Extracted material –
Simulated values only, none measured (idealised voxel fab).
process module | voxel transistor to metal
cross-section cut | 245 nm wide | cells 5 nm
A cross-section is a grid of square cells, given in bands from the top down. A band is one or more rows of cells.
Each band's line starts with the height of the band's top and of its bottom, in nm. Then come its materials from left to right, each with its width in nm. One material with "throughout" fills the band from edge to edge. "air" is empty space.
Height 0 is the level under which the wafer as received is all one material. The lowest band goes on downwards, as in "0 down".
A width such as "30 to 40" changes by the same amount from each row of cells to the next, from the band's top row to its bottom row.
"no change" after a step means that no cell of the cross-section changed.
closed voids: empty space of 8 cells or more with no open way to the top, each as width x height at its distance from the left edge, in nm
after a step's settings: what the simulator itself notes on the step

Work item –
Word for word, repeat each entry from the listing above.

Exercise answer –
Simulated values only, none measured (idealised voxel fab).
process module | voxel transistor to metal
cross-section cut | 245 nm wide | cells 5 nm
A cross-section is a grid of square cells, given in bands from the top down. A band is one or more rows of cells.
Each band's line starts with the height of the band's top and of its bottom, in nm. Then come its materials from left to right, each with its width in nm. One material with "throughout" fills the band from edge to edge. "air" is empty space.
Height 0 is the level under which the wafer as received is all one material. The lowest band goes on downwards, as in "0 down".
A width such as "30 to 40" changes by the same amount from each row of cells to the next, from the band's top row to its bottom row.
"no change" after a step means that no cell of the cross-section changed.
closed voids: empty space of 8 cells or more with no open way to the top, each as width x height at its distance from the left edge, in nm
after a step's settings: what the simulator itself notes on the step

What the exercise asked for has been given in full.